§ Recorded information:
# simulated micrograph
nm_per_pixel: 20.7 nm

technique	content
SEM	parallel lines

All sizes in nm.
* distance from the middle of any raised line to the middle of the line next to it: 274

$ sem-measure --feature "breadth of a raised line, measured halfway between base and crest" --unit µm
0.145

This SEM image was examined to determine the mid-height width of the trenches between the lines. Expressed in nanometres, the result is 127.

§ Work instruction: The full set of entries should be copied out exactly as given.

§ Expected answer:
# simulated micrograph
nm_per_pixel: 20.7 nm

technique	content
SEM	parallel lines

All sizes in nm.
* distance from the middle of any raised line to the middle of the line next to it: 274

$ sem-measure --feature "breadth of a raised line, measured halfway between base and crest" --unit µm
0.145

This SEM image was examined to determine the mid-height width of the trenches between the lines. Expressed in nanometres, the result is 127.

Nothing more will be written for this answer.